- - -

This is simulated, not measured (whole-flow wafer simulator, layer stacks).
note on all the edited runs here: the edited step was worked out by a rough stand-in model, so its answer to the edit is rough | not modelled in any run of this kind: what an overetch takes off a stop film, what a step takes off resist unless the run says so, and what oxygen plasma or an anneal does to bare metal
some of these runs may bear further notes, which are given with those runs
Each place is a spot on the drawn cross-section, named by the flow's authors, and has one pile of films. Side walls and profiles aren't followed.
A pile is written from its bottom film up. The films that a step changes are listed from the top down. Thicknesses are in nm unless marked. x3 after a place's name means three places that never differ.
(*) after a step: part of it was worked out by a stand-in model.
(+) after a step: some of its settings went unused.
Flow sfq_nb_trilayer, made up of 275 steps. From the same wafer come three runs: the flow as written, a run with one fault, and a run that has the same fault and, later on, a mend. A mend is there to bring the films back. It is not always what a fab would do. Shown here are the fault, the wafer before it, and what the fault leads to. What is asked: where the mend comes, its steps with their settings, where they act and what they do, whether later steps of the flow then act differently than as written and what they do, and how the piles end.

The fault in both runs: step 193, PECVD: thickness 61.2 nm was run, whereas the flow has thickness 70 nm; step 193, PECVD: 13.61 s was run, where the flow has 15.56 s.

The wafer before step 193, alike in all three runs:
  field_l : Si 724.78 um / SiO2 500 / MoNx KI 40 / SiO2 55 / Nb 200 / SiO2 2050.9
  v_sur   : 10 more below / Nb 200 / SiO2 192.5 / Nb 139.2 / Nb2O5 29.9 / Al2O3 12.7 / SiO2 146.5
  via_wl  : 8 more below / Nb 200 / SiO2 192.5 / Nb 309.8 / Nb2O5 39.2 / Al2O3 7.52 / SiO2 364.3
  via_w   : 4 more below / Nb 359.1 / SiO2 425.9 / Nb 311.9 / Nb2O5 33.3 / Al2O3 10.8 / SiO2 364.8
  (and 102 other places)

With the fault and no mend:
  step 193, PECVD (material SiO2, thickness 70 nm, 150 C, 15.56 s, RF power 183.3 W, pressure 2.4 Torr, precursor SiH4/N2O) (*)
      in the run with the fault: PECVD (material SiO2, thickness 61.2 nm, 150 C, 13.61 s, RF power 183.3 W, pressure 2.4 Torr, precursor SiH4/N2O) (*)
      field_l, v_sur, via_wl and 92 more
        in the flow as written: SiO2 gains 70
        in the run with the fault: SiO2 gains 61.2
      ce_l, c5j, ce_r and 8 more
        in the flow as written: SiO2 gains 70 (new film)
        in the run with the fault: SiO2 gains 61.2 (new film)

- - -

## Activity
Could you restate word for word the lines above from the one containing "step 193, PECVD (material" through the one containing "in the flow as written: SiO2 gains 70 (new", both included, and nothing else?

## Response box
  step 193, PECVD (material SiO2, thickness 70 nm, 150 C, 15.56 s, RF power 183.3 W, pressure 2.4 Torr, precursor SiH4/N2O) (*)
      in the run with the fault: PECVD (material SiO2, thickness 61.2 nm, 150 C, 13.61 s, RF power 183.3 W, pressure 2.4 Torr, precursor SiH4/N2O) (*)
      field_l, v_sur, via_wl and 92 more
        in the flow as written: SiO2 gains 70
        in the run with the fault: SiO2 gains 61.2
      ce_l, c5j, ce_r and 8 more
        in the flow as written: SiO2 gains 70 (new film)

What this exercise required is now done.